- **INFORMATION SUPPLIED**

========

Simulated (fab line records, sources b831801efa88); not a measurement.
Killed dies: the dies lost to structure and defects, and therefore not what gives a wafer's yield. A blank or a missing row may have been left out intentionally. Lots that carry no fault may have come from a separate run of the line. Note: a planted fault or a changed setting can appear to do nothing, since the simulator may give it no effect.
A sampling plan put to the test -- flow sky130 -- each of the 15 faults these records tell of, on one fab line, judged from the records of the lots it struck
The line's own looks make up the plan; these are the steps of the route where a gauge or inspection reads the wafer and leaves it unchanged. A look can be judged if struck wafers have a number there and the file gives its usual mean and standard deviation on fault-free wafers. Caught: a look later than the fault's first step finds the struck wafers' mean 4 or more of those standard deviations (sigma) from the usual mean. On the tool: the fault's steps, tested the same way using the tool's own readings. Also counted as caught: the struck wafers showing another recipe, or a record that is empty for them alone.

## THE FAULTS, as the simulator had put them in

========

- **WORK INSTRUCTION**
Return every record, word for word.

- **RESPONSE AREA**
Simulated (fab line records, sources b831801efa88); not a measurement.
Killed dies: the dies lost to structure and defects, and therefore not what gives a wafer's yield. A blank or a missing row may have been left out intentionally. Lots that carry no fault may have come from a separate run of the line. Note: a planted fault or a changed setting can appear to do nothing, since the simulator may give it no effect.
A sampling plan put to the test -- flow sky130 -- each of the 15 faults these records tell of, on one fab line, judged from the records of the lots it struck
The line's own looks make up the plan; these are the steps of the route where a gauge or inspection reads the wafer and leaves it unchanged. A look can be judged if struck wafers have a number there and the file gives its usual mean and standard deviation on fault-free wafers. Caught: a look later than the fault's first step finds the struck wafers' mean 4 or more of those standard deviations (sigma) from the usual mean. On the tool: the fault's steps, tested the same way using the tool's own readings. Also counted as caught: the struck wafers showing another recipe, or a record that is empty for them alone.

## THE FAULTS, as the simulator had put them in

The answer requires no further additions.